Top of Data to examine
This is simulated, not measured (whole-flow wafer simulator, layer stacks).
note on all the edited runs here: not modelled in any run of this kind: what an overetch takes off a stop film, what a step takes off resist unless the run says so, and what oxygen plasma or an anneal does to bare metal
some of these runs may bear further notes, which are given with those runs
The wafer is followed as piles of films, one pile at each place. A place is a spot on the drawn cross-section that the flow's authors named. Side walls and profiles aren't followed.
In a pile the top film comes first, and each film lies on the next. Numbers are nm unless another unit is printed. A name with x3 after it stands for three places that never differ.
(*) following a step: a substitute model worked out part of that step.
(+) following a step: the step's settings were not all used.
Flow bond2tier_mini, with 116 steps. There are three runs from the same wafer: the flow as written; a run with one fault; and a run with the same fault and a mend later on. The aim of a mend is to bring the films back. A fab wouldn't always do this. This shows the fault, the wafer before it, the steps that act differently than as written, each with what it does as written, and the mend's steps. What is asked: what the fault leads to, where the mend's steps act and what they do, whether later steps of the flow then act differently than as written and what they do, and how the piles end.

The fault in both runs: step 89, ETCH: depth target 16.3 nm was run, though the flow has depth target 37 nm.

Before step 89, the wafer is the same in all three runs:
Bottom of Data to examine

The answer is every entry, repeated word for word.

This is simulated, not measured (whole-flow wafer simulator, layer stacks).
note on all the edited runs here: not modelled in any run of this kind: what an overetch takes off a stop film, what a step takes off resist unless the run says so, and what oxygen plasma or an anneal does to bare metal
some of these runs may bear further notes, which are given with those runs
The wafer is followed as piles of films, one pile at each place. A place is a spot on the drawn cross-section that the flow's authors named. Side walls and profiles aren't followed.
In a pile the top film comes first, and each film lies on the next. Numbers are nm unless another unit is printed. A name with x3 after it stands for three places that never differ.
(*) following a step: a substitute model worked out part of that step.
(+) following a step: the step's settings were not all used.
Flow bond2tier_mini, with 116 steps. There are three runs from the same wafer: the flow as written; a run with one fault; and a run with the same fault and a mend later on. The aim of a mend is to bring the films back. A fab wouldn't always do this. This shows the fault, the wafer before it, the steps that act differently than as written, each with what it does as written, and the mend's steps. What is asked: what the fault leads to, where the mend's steps act and what they do, whether later steps of the flow then act differently than as written and what they do, and how the piles end.

The fault in both runs: step 89, ETCH: depth target 16.3 nm was run, though the flow has depth target 37 nm.

Before step 89, the wafer is the same in all three runs:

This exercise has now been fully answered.